Required action =
Whatever the lines below say, output them exactly.

---------------
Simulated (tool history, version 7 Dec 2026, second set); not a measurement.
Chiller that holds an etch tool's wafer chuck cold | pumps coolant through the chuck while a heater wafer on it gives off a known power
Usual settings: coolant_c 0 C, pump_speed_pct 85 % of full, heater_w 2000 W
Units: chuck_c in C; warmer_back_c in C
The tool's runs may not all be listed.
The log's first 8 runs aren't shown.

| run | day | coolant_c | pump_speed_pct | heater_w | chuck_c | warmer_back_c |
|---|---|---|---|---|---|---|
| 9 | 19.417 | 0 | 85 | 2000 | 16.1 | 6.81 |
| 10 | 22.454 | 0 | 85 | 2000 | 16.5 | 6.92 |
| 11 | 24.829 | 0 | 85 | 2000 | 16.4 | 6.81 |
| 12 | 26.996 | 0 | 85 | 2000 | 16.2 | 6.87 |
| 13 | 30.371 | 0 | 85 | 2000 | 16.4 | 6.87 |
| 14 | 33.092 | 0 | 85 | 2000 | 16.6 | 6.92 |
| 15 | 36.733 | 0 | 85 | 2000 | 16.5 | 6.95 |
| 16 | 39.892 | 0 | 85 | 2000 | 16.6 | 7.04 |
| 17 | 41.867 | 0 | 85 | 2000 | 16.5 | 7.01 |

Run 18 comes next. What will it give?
---------------

Result =
Simulated (tool history, version 7 Dec 2026, second set); not a measurement.
Chiller that holds an etch tool's wafer chuck cold | pumps coolant through the chuck while a heater wafer on it gives off a known power
Usual settings: coolant_c 0 C, pump_speed_pct 85 % of full, heater_w 2000 W
Units: chuck_c in C; warmer_back_c in C
The tool's runs may not all be listed.
The log's first 8 runs aren't shown.

| run | day | coolant_c | pump_speed_pct | heater_w | chuck_c | warmer_back_c |
|---|---|---|---|---|---|---|
| 9 | 19.417 | 0 | 85 | 2000 | 16.1 | 6.81 |
| 10 | 22.454 | 0 | 85 | 2000 | 16.5 | 6.92 |
| 11 | 24.829 | 0 | 85 | 2000 | 16.4 | 6.81 |
| 12 | 26.996 | 0 | 85 | 2000 | 16.2 | 6.87 |
| 13 | 30.371 | 0 | 85 | 2000 | 16.4 | 6.87 |
| 14 | 33.092 | 0 | 85 | 2000 | 16.6 | 6.92 |
| 15 | 36.733 | 0 | 85 | 2000 | 16.5 | 6.95 |
| 16 | 39.892 | 0 | 85 | 2000 | 16.6 | 7.04 |
| 17 | 41.867 | 0 | 85 | 2000 | 16.5 | 7.01 |

Run 18 comes next. What will it give?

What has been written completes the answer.